ACTION ITEM: Transcribe every entry word for word.

STUDY MATERIAL:
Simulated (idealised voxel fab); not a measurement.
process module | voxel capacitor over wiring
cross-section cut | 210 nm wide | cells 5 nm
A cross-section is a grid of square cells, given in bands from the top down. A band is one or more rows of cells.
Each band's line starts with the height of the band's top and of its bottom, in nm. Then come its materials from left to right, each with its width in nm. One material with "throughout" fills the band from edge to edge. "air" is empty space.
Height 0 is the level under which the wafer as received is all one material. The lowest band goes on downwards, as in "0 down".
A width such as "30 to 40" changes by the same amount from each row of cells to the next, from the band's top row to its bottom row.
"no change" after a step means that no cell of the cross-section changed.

TASK RESULT:
Simulated (idealised voxel fab); not a measurement.
process module | voxel capacitor over wiring
cross-section cut | 210 nm wide | cells 5 nm
A cross-section is a grid of square cells, given in bands from the top down. A band is one or more rows of cells.
Each band's line starts with the height of the band's top and of its bottom, in nm. Then come its materials from left to right, each with its width in nm. One material with "throughout" fills the band from edge to edge. "air" is empty space.
Height 0 is the level under which the wafer as received is all one material. The lowest band goes on downwards, as in "0 down".
A width such as "30 to 40" changes by the same amount from each row of cells to the next, from the band's top row to its bottom row.
"no change" after a step means that no cell of the cross-section changed.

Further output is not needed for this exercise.